SUPPLIED RECORDS Block Start

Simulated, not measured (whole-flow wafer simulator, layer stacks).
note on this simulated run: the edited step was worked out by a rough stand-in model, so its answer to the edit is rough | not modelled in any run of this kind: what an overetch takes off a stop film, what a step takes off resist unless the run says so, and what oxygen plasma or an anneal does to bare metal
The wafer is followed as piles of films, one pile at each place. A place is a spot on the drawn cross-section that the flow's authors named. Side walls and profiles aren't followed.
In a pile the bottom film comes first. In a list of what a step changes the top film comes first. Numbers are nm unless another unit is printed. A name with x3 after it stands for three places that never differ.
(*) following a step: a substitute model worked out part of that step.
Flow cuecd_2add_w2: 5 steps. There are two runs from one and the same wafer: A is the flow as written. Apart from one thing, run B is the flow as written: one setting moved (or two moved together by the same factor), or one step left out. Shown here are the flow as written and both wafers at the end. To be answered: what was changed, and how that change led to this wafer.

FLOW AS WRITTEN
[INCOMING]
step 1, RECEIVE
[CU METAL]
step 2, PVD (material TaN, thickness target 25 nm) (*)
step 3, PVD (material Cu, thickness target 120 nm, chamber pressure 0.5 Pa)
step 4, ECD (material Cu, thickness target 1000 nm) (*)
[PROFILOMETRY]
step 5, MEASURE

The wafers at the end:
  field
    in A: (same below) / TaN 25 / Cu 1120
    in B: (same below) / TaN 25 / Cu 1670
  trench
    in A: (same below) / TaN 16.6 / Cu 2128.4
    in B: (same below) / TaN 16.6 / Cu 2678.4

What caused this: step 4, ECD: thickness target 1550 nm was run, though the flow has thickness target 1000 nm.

SUPPLIED RECORDS Block End

_ASSIGNED TASK_. Up to and including the line that contains "The wafer is", output the records above exactly, beginning with their first line.

_TASK RESULT_.
Simulated, not measured (whole-flow wafer simulator, layer stacks).
note on this simulated run: the edited step was worked out by a rough stand-in model, so its answer to the edit is rough | not modelled in any run of this kind: what an overetch takes off a stop film, what a step takes off resist unless the run says so, and what oxygen plasma or an anneal does to bare metal
The wafer is followed as piles of films, one pile at each place. A place is a spot on the drawn cross-section that the flow's authors named. Side walls and profiles aren't followed.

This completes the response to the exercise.